> Brief
Your task is to copy every line of this material exactly.

** Opening Record extracts block **
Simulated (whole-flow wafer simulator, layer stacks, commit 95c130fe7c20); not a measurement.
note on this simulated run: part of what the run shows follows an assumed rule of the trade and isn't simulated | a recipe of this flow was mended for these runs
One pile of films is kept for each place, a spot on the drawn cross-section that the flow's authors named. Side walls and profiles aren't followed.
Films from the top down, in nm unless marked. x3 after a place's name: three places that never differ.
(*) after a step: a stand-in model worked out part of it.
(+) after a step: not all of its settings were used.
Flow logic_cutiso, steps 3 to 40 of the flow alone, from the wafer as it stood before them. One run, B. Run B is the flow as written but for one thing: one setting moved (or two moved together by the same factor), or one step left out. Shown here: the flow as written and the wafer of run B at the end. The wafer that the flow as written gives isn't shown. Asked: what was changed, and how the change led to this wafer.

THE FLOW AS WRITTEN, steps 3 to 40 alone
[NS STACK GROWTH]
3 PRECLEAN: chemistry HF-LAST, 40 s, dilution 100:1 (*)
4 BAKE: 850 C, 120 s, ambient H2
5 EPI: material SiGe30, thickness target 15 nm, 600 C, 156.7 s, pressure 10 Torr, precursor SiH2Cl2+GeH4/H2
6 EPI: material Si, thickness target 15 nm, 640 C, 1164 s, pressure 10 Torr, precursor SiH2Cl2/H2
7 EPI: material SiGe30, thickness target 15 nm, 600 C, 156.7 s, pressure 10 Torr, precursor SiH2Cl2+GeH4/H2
** Closing Record extracts block **

> Written solution
Simulated (whole-flow wafer simulator, layer stacks, commit 95c130fe7c20); not a measurement.
note on this simulated run: part of what the run shows follows an assumed rule of the trade and isn't simulated | a recipe of this flow was mended for these runs
One pile of films is kept for each place, a spot on the drawn cross-section that the flow's authors named. Side walls and profiles aren't followed.
Films from the top down, in nm unless marked. x3 after a place's name: three places that never differ.
(*) after a step: a stand-in model worked out part of it.
(+) after a step: not all of its settings were used.
Flow logic_cutiso, steps 3 to 40 of the flow alone, from the wafer as it stood before them. One run, B. Run B is the flow as written but for one thing: one setting moved (or two moved together by the same factor), or one step left out. Shown here: the flow as written and the wafer of run B at the end. The wafer that the flow as written gives isn't shown. Asked: what was changed, and how the change led to this wafer.

THE FLOW AS WRITTEN, steps 3 to 40 alone
[NS STACK GROWTH]
3 PRECLEAN: chemistry HF-LAST, 40 s, dilution 100:1 (*)
4 BAKE: 850 C, 120 s, ambient H2
5 EPI: material SiGe30, thickness target 15 nm, 600 C, 156.7 s, pressure 10 Torr, precursor SiH2Cl2+GeH4/H2
6 EPI: material Si, thickness target 15 nm, 640 C, 1164 s, pressure 10 Torr, precursor SiH2Cl2/H2
7 EPI: material SiGe30, thickness target 15 nm, 600 C, 156.7 s, pressure 10 Torr, precursor SiH2Cl2+GeH4/H2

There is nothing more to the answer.